→ **REQUIREMENT**
Exactly the lines from the opening of the data through the line containing "15,834.9,5,313.15,2,392.86" should be reproduced, please, with nothing added.

→ **SOURCE INFORMATION**
=== Begin Enclosure ===
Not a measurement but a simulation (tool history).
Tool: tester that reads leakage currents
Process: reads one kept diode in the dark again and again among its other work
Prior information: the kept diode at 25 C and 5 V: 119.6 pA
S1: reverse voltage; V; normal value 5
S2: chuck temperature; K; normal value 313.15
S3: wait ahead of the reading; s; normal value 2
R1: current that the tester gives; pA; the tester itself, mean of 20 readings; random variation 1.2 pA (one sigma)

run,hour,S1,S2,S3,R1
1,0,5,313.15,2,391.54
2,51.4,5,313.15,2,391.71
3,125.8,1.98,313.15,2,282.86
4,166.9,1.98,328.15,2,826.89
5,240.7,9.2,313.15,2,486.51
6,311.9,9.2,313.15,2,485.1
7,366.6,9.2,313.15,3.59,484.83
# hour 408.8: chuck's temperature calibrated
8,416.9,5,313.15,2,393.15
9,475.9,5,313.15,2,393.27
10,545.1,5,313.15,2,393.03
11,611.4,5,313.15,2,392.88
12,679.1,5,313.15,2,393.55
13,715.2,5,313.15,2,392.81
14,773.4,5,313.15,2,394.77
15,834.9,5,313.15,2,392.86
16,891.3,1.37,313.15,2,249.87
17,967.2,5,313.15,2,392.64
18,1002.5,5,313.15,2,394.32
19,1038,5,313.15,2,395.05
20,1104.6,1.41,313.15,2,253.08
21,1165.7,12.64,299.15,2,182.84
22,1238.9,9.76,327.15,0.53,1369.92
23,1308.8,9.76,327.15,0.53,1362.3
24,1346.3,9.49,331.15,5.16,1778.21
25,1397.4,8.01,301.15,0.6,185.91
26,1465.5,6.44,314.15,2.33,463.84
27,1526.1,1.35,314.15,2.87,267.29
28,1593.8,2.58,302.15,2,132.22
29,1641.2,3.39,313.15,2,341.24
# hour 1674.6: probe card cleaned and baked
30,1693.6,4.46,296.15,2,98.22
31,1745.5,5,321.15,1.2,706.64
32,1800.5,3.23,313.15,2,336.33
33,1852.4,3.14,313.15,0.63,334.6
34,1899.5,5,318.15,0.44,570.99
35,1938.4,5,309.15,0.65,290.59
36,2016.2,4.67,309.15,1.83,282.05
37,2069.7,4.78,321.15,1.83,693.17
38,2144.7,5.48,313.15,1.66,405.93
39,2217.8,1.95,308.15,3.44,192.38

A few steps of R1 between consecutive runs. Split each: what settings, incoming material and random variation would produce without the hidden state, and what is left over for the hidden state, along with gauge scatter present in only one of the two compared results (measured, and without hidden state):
=== End Enclosure ===

→ **WRITTEN ANSWER**
Not a measurement but a simulation (tool history).
Tool: tester that reads leakage currents
Process: reads one kept diode in the dark again and again among its other work
Prior information: the kept diode at 25 C and 5 V: 119.6 pA
S1: reverse voltage; V; normal value 5
S2: chuck temperature; K; normal value 313.15
S3: wait ahead of the reading; s; normal value 2
R1: current that the tester gives; pA; the tester itself, mean of 20 readings; random variation 1.2 pA (one sigma)

run,hour,S1,S2,S3,R1
1,0,5,313.15,2,391.54
2,51.4,5,313.15,2,391.71
3,125.8,1.98,313.15,2,282.86
4,166.9,1.98,328.15,2,826.89
5,240.7,9.2,313.15,2,486.51
6,311.9,9.2,313.15,2,485.1
7,366.6,9.2,313.15,3.59,484.83
# hour 408.8: chuck's temperature calibrated
8,416.9,5,313.15,2,393.15
9,475.9,5,313.15,2,393.27
10,545.1,5,313.15,2,393.03
11,611.4,5,313.15,2,392.88
12,679.1,5,313.15,2,393.55
13,715.2,5,313.15,2,392.81
14,773.4,5,313.15,2,394.77
15,834.9,5,313.15,2,392.86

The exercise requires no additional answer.